▬▬▬
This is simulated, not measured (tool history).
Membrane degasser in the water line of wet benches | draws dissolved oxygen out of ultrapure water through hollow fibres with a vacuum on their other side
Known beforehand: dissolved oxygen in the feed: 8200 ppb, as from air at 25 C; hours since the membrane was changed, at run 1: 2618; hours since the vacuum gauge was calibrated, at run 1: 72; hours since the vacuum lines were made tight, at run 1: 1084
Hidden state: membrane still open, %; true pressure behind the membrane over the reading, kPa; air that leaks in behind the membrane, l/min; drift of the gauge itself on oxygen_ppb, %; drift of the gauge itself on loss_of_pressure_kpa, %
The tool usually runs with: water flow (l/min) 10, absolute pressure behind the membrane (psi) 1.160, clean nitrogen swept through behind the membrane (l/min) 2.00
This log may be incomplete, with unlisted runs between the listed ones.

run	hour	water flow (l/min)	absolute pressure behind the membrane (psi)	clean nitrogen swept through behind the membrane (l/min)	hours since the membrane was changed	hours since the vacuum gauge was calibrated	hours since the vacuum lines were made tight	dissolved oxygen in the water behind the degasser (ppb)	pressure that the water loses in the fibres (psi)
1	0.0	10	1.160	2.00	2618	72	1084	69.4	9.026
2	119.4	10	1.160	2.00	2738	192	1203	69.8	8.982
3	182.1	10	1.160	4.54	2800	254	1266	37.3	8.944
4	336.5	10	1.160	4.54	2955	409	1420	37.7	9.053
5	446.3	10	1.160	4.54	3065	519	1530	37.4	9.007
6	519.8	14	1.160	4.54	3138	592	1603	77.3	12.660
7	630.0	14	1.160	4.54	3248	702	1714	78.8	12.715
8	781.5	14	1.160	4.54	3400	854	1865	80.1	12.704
▬▬▬

### Task item
Please, starting with the first line of the material above, write out each line exactly and finish on the line that includes "Hidden state: membrane".

### Written reply
This is simulated, not measured (tool history).
Membrane degasser in the water line of wet benches | draws dissolved oxygen out of ultrapure water through hollow fibres with a vacuum on their other side
Known beforehand: dissolved oxygen in the feed: 8200 ppb, as from air at 25 C; hours since the membrane was changed, at run 1: 2618; hours since the vacuum gauge was calibrated, at run 1: 72; hours since the vacuum lines were made tight, at run 1: 1084
Hidden state: membrane still open, %; true pressure behind the membrane over the reading, kPa; air that leaks in behind the membrane, l/min; drift of the gauge itself on oxygen_ppb, %; drift of the gauge itself on loss_of_pressure_kpa, %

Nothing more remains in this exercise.